REQUIRED ACTION: Reproduce the data exactly as it stands.

SUPPLIED INFORMATION:
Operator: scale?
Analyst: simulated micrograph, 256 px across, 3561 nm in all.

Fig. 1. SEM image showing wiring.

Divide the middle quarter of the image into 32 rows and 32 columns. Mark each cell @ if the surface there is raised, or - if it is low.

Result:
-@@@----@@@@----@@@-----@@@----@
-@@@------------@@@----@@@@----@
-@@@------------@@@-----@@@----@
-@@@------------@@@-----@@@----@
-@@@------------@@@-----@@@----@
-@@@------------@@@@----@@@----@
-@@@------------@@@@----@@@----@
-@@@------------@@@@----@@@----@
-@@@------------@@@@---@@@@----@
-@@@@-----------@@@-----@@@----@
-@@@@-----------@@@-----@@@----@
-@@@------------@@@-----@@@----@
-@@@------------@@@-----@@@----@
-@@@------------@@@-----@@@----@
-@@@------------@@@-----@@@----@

EXERCISE RESULT:
Operator: scale?
Analyst: simulated micrograph, 256 px across, 3561 nm in all.

Fig. 1. SEM image showing wiring.

Divide the middle quarter of the image into 32 rows and 32 columns. Mark each cell @ if the surface there is raised, or - if it is low.

Result:
-@@@----@@@@----@@@-----@@@----@
-@@@------------@@@----@@@@----@
-@@@------------@@@-----@@@----@
-@@@------------@@@-----@@@----@
-@@@------------@@@-----@@@----@
-@@@------------@@@@----@@@----@
-@@@------------@@@@----@@@----@
-@@@------------@@@@----@@@----@
-@@@------------@@@@---@@@@----@
-@@@@-----------@@@-----@@@----@
-@@@@-----------@@@-----@@@----@
-@@@------------@@@-----@@@----@
-@@@------------@@@-----@@@----@
-@@@------------@@@-----@@@----@
-@@@------------@@@-----@@@----@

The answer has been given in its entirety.